_EXERCISE_
Word for word, return the lines from the start of the entries below through the line that has "start_h: hours from".

◆ ◆ ◆ ◆ ◆

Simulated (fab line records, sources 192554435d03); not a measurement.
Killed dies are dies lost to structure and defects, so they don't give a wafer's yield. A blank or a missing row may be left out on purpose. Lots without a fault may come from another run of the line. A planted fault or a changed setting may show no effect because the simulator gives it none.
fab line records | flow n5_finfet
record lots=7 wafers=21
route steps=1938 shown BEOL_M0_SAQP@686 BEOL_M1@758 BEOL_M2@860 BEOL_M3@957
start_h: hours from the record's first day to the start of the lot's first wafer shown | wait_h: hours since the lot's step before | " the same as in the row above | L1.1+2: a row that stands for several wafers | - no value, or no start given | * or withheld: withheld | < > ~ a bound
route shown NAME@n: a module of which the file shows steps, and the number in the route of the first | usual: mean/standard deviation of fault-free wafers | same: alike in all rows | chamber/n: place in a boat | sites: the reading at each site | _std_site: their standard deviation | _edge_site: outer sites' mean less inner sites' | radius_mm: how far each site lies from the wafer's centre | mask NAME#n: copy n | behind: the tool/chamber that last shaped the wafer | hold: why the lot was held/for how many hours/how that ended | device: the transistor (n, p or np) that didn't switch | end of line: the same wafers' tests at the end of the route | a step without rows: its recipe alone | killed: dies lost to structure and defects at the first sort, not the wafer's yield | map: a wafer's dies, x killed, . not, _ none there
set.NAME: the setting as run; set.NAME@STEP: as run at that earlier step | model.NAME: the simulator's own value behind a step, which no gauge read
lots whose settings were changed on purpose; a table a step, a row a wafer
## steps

◆ ◆ ◆ ◆ ◆

_TASK ANSWER_
Simulated (fab line records, sources 192554435d03); not a measurement.
Killed dies are dies lost to structure and defects, so they don't give a wafer's yield. A blank or a missing row may be left out on purpose. Lots without a fault may come from another run of the line. A planted fault or a changed setting may show no effect because the simulator gives it none.
fab line records | flow n5_finfet
record lots=7 wafers=21
route steps=1938 shown BEOL_M0_SAQP@686 BEOL_M1@758 BEOL_M2@860 BEOL_M3@957
start_h: hours from the record's first day to the start of the lot's first wafer shown | wait_h: hours since the lot's step before | " the same as in the row above | L1.1+2: a row that stands for several wafers | - no value, or no start given | * or withheld: withheld | < > ~ a bound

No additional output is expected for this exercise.